## Data excerpts
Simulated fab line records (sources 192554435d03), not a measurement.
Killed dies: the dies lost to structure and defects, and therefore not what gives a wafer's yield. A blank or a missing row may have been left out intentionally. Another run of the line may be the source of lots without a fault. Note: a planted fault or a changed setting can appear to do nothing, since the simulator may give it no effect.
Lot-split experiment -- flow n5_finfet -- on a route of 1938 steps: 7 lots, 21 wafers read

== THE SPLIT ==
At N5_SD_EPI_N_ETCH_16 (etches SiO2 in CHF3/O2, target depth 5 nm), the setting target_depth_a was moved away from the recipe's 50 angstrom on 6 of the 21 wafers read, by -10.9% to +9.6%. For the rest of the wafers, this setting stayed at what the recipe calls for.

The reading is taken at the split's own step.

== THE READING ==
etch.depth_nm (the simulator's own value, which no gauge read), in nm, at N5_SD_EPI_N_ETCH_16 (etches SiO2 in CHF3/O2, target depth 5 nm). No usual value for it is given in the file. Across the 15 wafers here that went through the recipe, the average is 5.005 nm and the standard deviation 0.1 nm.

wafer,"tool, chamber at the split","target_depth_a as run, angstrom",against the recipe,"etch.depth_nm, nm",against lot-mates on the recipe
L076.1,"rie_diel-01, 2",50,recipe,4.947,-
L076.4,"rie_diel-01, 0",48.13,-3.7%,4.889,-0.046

## Work order
Reproduce the records above with every character intact.

## Worked solution
Simulated fab line records (sources 192554435d03), not a measurement.
Killed dies: the dies lost to structure and defects, and therefore not what gives a wafer's yield. A blank or a missing row may have been left out intentionally. Another run of the line may be the source of lots without a fault. Note: a planted fault or a changed setting can appear to do nothing, since the simulator may give it no effect.
Lot-split experiment -- flow n5_finfet -- on a route of 1938 steps: 7 lots, 21 wafers read

== THE SPLIT ==
At N5_SD_EPI_N_ETCH_16 (etches SiO2 in CHF3/O2, target depth 5 nm), the setting target_depth_a was moved away from the recipe's 50 angstrom on 6 of the 21 wafers read, by -10.9% to +9.6%. For the rest of the wafers, this setting stayed at what the recipe calls for.

The reading is taken at the split's own step.

== THE READING ==
etch.depth_nm (the simulator's own value, which no gauge read), in nm, at N5_SD_EPI_N_ETCH_16 (etches SiO2 in CHF3/O2, target depth 5 nm). No usual value for it is given in the file. Across the 15 wafers here that went through the recipe, the average is 5.005 nm and the standard deviation 0.1 nm.

wafer,"tool, chamber at the split","target_depth_a as run, angstrom",against the recipe,"etch.depth_nm, nm",against lot-mates on the recipe
L076.1,"rie_diel-01, 2",50,recipe,4.947,-
L076.4,"rie_diel-01, 0",48.13,-3.7%,4.889,-0.046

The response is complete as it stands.